• **Work task**:
Up to and including the line with "Quiz time! Can", copy the records below exactly from their first line.

[Start of Attachment]

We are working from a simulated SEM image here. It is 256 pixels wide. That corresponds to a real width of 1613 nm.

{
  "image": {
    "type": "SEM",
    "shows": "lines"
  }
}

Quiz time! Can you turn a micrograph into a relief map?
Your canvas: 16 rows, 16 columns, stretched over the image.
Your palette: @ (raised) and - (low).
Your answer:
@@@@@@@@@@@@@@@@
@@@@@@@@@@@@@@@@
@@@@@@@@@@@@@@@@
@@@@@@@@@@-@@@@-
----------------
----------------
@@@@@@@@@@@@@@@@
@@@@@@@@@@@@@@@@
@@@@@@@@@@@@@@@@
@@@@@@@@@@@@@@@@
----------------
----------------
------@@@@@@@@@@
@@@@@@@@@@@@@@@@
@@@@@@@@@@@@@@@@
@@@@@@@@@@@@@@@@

[End of Attachment]

• **Written reply**:
We are working from a simulated SEM image here. It is 256 pixels wide. That corresponds to a real width of 1613 nm.

{
  "image": {
    "type": "SEM",
    "shows": "lines"
  }
}

Quiz time! Can you turn a micrograph into a relief map?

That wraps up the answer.